ACTIVITY:
Please write out every line of the material exactly.

PROVIDED RECORDS:
=====

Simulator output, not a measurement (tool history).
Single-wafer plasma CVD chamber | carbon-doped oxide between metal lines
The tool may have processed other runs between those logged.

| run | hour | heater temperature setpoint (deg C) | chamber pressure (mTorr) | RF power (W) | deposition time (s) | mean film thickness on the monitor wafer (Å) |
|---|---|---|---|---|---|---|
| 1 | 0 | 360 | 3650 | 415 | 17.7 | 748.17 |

=====

REPLY:
Simulator output, not a measurement (tool history).
Single-wafer plasma CVD chamber | carbon-doped oxide between metal lines
The tool may have processed other runs between those logged.

| run | hour | heater temperature setpoint (deg C) | chamber pressure (mTorr) | RF power (W) | deposition time (s) | mean film thickness on the monitor wafer (Å) |
|---|---|---|---|---|---|---|
| 1 | 0 | 360 | 3650 | 415 | 17.7 | 748.17 |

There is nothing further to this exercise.